▶ _ASSIGNMENT_
Go through the data from its first line and retype each line, stopping once the line containing "fab line records | flow gf180mcu" has been retyped.

▶ _DATASET RECORDS_
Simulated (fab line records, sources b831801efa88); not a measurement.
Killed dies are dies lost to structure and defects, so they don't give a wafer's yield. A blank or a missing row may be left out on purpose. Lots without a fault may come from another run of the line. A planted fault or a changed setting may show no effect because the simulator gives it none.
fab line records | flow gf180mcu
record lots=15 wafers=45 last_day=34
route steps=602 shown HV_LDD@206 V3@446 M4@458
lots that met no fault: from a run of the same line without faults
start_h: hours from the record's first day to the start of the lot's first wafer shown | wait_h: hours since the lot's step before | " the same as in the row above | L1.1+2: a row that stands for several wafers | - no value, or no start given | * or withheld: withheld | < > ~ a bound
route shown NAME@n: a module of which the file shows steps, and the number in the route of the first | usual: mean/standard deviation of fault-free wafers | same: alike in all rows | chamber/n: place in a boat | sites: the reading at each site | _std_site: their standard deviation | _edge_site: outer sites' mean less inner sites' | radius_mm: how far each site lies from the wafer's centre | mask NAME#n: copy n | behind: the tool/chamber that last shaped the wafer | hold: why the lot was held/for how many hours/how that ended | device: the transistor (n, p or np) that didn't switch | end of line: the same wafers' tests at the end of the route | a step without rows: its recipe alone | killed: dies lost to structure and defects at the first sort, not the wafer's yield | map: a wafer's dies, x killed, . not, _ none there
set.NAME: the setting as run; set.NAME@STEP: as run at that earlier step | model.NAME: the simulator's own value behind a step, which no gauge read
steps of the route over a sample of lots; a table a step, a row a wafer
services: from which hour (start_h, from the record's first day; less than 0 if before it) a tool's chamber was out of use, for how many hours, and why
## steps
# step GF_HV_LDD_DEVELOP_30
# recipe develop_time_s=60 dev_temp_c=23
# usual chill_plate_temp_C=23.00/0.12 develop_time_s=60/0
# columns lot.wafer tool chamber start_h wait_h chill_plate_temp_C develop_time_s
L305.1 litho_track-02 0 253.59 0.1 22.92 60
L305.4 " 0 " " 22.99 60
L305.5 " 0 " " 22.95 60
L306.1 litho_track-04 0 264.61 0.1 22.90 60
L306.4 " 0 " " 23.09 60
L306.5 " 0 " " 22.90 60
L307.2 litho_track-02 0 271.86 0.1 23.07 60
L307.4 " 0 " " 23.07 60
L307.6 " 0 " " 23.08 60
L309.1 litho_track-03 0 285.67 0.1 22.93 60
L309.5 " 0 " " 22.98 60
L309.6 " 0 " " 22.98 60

▶ _ANSWER SPACE_
Simulated (fab line records, sources b831801efa88); not a measurement.
Killed dies are dies lost to structure and defects, so they don't give a wafer's yield. A blank or a missing row may be left out on purpose. Lots without a fault may come from another run of the line. A planted fault or a changed setting may show no effect because the simulator gives it none.
fab line records | flow gf180mcu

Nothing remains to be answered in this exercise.